→ Input data
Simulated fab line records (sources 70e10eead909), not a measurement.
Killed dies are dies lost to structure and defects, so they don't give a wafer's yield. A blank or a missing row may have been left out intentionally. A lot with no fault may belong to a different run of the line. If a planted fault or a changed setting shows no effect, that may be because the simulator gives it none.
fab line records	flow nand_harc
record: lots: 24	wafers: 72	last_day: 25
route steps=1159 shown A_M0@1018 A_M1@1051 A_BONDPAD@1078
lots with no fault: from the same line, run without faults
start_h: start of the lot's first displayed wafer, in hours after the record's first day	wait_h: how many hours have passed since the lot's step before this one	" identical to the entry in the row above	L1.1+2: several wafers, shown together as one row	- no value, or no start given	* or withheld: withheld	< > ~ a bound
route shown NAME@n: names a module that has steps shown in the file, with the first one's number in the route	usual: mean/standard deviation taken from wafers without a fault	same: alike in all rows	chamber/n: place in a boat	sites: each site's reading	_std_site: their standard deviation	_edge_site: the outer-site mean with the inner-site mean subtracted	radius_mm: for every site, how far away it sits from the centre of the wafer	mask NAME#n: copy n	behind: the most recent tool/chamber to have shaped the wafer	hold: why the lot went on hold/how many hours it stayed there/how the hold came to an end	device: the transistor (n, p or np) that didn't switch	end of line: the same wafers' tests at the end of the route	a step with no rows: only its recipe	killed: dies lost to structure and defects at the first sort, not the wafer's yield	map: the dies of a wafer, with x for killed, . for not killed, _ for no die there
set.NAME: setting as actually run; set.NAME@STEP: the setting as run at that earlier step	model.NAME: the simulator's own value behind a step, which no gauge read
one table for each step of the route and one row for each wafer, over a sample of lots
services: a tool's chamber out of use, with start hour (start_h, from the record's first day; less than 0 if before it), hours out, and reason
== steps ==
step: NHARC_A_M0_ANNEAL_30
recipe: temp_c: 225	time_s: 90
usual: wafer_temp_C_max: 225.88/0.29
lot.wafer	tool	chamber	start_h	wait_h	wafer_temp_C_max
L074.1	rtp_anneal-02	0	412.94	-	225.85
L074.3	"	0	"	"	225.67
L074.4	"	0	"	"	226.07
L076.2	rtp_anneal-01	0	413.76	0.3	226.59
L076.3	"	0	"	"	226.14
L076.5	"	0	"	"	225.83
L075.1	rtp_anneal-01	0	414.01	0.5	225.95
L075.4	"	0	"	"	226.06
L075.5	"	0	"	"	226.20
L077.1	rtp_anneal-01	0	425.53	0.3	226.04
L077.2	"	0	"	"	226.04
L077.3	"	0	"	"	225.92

→ Exercise
Nothing beyond the line that contains "start_h: start of" belongs in the answer; reproduce the entries exactly from their first line through it.

→ Task solution
Simulated fab line records (sources 70e10eead909), not a measurement.
Killed dies are dies lost to structure and defects, so they don't give a wafer's yield. A blank or a missing row may have been left out intentionally. A lot with no fault may belong to a different run of the line. If a planted fault or a changed setting shows no effect, that may be because the simulator gives it none.
fab line records	flow nand_harc
record: lots: 24	wafers: 72	last_day: 25
route steps=1159 shown A_M0@1018 A_M1@1051 A_BONDPAD@1078
lots with no fault: from the same line, run without faults
start_h: start of the lot's first displayed wafer, in hours after the record's first day	wait_h: how many hours have passed since the lot's step before this one	" identical to the entry in the row above	L1.1+2: several wafers, shown together as one row	- no value, or no start given	* or withheld: withheld	< > ~ a bound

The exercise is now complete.